Action item — Each line below should be restated word for word.

§ §
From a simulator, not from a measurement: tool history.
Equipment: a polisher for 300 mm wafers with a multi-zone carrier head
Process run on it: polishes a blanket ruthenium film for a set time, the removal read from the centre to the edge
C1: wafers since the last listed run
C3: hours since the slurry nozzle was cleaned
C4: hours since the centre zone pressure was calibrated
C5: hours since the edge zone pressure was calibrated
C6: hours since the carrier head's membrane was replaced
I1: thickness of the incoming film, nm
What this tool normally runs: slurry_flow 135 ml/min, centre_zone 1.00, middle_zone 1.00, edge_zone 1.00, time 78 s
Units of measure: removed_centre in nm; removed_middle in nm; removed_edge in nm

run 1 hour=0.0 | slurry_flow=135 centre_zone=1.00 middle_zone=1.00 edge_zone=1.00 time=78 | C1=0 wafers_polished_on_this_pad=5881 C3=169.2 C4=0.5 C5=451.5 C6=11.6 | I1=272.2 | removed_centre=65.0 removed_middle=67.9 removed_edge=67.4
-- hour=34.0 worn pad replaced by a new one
§ §

Task result —
From a simulator, not from a measurement: tool history.
Equipment: a polisher for 300 mm wafers with a multi-zone carrier head
Process run on it: polishes a blanket ruthenium film for a set time, the removal read from the centre to the edge
C1: wafers since the last listed run
C3: hours since the slurry nozzle was cleaned
C4: hours since the centre zone pressure was calibrated
C5: hours since the edge zone pressure was calibrated
C6: hours since the carrier head's membrane was replaced
I1: thickness of the incoming film, nm
What this tool normally runs: slurry_flow 135 ml/min, centre_zone 1.00, middle_zone 1.00, edge_zone 1.00, time 78 s
Units of measure: removed_centre in nm; removed_middle in nm; removed_edge in nm

run 1 hour=0.0 | slurry_flow=135 centre_zone=1.00 middle_zone=1.00 edge_zone=1.00 time=78 | C1=0 wafers_polished_on_this_pad=5881 C3=169.2 C4=0.5 C5=451.5 C6=11.6 | I1=272.2 | removed_centre=65.0 removed_middle=67.9 removed_edge=67.4
-- hour=34.0 worn pad replaced by a new one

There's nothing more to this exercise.